*** The data ***
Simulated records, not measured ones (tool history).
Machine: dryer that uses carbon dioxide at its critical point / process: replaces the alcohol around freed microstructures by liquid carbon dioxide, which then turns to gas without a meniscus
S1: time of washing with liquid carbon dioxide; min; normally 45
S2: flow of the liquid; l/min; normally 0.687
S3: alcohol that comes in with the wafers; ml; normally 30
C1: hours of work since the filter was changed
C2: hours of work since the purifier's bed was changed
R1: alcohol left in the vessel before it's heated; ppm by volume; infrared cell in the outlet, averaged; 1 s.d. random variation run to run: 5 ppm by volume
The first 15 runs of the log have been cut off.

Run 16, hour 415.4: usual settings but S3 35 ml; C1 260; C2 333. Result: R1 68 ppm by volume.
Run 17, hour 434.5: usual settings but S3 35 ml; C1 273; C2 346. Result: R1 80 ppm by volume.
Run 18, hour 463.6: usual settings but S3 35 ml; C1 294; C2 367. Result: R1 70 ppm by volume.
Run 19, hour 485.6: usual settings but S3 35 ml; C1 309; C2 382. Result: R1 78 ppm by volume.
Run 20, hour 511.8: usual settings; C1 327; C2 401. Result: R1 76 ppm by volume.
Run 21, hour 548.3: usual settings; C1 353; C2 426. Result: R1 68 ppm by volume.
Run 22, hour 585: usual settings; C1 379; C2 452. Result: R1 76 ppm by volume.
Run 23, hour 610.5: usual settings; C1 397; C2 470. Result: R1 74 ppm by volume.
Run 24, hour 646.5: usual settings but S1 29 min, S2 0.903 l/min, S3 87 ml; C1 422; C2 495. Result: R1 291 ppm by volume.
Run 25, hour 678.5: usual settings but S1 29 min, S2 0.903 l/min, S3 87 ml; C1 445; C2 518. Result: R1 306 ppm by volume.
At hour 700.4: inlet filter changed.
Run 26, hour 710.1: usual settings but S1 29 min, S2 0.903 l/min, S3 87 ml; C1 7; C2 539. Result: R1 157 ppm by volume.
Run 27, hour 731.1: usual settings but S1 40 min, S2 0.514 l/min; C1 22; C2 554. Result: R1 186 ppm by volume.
*** End of The data ***

Work request:
Will you return exactly the lines above from the one with "Run 23, hour" down to the one with "Run 26, hour", counting both as part of the range?

Expected answer:
Run 23, hour 610.5: usual settings; C1 397; C2 470. Result: R1 74 ppm by volume.
Run 24, hour 646.5: usual settings but S1 29 min, S2 0.903 l/min, S3 87 ml; C1 422; C2 495. Result: R1 291 ppm by volume.
Run 25, hour 678.5: usual settings but S1 29 min, S2 0.903 l/min, S3 87 ml; C1 445; C2 518. Result: R1 306 ppm by volume.
At hour 700.4: inlet filter changed.
Run 26, hour 710.1: usual settings but S1 29 min, S2 0.903 l/min, S3 87 ml; C1 7; C2 539. Result: R1 157 ppm by volume.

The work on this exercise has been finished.